=== WORK TASK ===
Reproduce the first line of the entries that follow and each later line, word for word, ending with the one containing "start-h: start of".

=== ENTRIES SUPPLIED ===
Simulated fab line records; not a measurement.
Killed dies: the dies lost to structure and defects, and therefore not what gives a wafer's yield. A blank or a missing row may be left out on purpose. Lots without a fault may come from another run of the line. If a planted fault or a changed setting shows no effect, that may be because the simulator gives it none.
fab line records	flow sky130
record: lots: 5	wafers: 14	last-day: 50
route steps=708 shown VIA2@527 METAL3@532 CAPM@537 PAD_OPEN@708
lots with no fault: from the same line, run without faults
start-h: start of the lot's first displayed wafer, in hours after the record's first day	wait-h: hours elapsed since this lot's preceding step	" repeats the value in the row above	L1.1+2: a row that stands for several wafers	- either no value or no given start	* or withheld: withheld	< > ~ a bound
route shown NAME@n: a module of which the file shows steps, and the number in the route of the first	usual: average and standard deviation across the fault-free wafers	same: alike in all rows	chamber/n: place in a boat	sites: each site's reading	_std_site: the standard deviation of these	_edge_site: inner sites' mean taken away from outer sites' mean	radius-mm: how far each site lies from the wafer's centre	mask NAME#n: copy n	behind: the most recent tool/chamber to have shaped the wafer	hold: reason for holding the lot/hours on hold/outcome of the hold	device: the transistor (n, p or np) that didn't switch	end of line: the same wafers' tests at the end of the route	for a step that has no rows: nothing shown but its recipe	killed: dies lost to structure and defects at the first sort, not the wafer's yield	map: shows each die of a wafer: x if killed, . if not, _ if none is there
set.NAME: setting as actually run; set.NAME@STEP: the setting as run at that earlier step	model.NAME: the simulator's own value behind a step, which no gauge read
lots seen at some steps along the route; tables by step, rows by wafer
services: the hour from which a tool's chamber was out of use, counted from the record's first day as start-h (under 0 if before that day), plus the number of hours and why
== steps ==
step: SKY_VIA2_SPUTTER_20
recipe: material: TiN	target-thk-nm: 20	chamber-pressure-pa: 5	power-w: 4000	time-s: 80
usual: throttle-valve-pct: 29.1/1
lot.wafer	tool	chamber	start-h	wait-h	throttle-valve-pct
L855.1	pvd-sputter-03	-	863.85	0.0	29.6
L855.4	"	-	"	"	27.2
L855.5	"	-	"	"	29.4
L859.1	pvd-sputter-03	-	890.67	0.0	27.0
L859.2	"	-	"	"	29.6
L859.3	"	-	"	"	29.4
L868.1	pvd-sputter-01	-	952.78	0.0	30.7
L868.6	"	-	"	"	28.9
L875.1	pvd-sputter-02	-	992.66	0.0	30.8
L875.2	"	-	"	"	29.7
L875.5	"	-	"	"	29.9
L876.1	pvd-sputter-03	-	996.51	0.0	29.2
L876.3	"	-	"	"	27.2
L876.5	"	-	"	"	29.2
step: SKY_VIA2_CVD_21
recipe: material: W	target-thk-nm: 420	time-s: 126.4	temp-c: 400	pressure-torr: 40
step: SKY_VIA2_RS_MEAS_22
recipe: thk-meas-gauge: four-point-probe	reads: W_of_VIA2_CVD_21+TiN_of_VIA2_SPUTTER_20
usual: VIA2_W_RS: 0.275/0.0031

=== ANSWER SECTION ===
Simulated fab line records; not a measurement.
Killed dies: the dies lost to structure and defects, and therefore not what gives a wafer's yield. A blank or a missing row may be left out on purpose. Lots without a fault may come from another run of the line. If a planted fault or a changed setting shows no effect, that may be because the simulator gives it none.
fab line records	flow sky130
record: lots: 5	wafers: 14	last-day: 50
route steps=708 shown VIA2@527 METAL3@532 CAPM@537 PAD_OPEN@708
lots with no fault: from the same line, run without faults
start-h: start of the lot's first displayed wafer, in hours after the record's first day	wait-h: hours elapsed since this lot's preceding step	" repeats the value in the row above	L1.1+2: a row that stands for several wafers	- either no value or no given start	* or withheld: withheld	< > ~ a bound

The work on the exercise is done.